Work order
Every line of the material below, from the top through the line with "route steps=1938 shown", should be reproduced exactly.

Dataset entries below:

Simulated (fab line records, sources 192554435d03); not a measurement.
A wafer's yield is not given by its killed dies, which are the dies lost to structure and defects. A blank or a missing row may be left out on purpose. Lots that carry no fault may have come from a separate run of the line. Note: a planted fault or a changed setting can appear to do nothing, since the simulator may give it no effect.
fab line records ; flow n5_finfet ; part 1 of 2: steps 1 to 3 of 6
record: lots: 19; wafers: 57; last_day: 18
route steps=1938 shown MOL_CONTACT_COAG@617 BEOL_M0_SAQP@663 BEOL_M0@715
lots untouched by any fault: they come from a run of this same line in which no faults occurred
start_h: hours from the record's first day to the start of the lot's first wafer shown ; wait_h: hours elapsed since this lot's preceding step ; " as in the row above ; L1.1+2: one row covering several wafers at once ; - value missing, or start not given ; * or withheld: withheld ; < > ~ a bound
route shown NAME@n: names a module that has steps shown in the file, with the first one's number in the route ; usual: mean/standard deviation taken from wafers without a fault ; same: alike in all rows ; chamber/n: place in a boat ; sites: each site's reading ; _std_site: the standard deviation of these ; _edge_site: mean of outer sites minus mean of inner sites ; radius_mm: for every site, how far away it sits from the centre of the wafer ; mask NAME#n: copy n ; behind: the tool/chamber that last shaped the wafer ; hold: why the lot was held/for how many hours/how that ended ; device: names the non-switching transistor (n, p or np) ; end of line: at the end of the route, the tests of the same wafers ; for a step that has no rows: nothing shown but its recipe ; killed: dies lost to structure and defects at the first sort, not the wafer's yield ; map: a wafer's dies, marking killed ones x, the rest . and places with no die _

End of Dataset entries.

Answer area
Simulated (fab line records, sources 192554435d03); not a measurement.
A wafer's yield is not given by its killed dies, which are the dies lost to structure and defects. A blank or a missing row may be left out on purpose. Lots that carry no fault may have come from a separate run of the line. Note: a planted fault or a changed setting can appear to do nothing, since the simulator may give it no effect.
fab line records ; flow n5_finfet ; part 1 of 2: steps 1 to 3 of 6
record: lots: 19; wafers: 57; last_day: 18
route steps=1938 shown MOL_CONTACT_COAG@617 BEOL_M0_SAQP@663 BEOL_M0@715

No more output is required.